• [BRIEF]:
Print nothing but the lines below starting at the line that holds "WHAT THE GAUGES READ, wafer by wafer" and ending at the line that holds "NHARC_END_SORT_01. Usual: killed-at-array", including both, each exactly as written.

• [DATA TO EXAMINE]:
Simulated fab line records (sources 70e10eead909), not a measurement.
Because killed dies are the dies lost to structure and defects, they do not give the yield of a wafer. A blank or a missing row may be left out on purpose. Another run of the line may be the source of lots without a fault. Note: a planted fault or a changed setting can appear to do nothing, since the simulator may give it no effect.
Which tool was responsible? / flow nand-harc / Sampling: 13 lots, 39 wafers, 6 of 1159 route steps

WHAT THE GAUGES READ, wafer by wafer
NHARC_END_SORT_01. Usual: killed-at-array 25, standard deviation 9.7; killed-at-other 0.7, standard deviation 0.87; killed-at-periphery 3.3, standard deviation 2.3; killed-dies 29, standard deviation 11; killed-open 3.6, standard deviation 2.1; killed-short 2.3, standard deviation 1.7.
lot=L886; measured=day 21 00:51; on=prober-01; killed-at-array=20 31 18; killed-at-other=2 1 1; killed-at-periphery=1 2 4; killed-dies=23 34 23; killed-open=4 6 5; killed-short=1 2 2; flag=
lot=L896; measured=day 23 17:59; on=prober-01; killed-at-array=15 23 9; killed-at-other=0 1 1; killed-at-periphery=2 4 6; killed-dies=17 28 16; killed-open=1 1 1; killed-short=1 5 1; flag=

• [WRITTEN SOLUTION]:
WHAT THE GAUGES READ, wafer by wafer
NHARC_END_SORT_01. Usual: killed-at-array 25, standard deviation 9.7; killed-at-other 0.7, standard deviation 0.87; killed-at-periphery 3.3, standard deviation 2.3; killed-dies 29, standard deviation 11; killed-open 3.6, standard deviation 2.1; killed-short 2.3, standard deviation 1.7.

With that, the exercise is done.